= Exercise =
From the entries that follow, reproduce exactly and only the lines from the line with "[recipe] prime_time_s = 60 prime_temp_c = 120" to the line with "[step SKY_SONOS_ONO_EXPOSE_10]", endpoints included.

= Input data =
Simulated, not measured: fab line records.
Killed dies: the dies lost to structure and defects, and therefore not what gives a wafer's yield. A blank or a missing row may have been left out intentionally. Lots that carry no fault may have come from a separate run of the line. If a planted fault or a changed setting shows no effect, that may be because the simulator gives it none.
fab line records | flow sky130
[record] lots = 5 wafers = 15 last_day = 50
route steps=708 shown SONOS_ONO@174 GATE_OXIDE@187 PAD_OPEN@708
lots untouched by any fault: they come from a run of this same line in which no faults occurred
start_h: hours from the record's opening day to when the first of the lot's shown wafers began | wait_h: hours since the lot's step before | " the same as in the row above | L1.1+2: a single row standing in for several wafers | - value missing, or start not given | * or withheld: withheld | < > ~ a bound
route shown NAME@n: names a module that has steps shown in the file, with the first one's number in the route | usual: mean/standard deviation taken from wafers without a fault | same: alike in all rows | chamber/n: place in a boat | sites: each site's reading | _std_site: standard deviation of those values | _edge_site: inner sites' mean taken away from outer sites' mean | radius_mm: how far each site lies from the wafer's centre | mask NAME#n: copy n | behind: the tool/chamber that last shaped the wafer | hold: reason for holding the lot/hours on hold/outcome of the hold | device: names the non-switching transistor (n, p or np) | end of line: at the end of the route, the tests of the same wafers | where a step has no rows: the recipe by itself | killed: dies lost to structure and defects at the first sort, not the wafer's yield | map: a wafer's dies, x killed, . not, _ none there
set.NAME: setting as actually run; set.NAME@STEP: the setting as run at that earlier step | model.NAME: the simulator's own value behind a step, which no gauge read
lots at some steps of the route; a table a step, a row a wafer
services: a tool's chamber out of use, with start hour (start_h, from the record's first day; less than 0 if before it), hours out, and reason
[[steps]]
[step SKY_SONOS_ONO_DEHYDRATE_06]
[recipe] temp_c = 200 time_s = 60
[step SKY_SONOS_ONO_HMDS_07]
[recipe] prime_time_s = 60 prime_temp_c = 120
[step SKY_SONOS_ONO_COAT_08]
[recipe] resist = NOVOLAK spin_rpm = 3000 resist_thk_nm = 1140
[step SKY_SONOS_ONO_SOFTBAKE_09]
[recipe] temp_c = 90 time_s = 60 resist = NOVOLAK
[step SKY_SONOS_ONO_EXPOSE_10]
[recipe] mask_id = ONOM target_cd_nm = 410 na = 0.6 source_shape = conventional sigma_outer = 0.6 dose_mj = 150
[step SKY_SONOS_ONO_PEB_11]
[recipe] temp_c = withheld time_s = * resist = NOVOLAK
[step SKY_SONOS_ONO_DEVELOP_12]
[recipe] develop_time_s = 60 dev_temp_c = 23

= Answer box =
[recipe] prime_time_s = 60 prime_temp_c = 120
[step SKY_SONOS_ONO_COAT_08]
[recipe] resist = NOVOLAK spin_rpm = 3000 resist_thk_nm = 1140
[step SKY_SONOS_ONO_SOFTBAKE_09]
[recipe] temp_c = 90 time_s = 60 resist = NOVOLAK
[step SKY_SONOS_ONO_EXPOSE_10]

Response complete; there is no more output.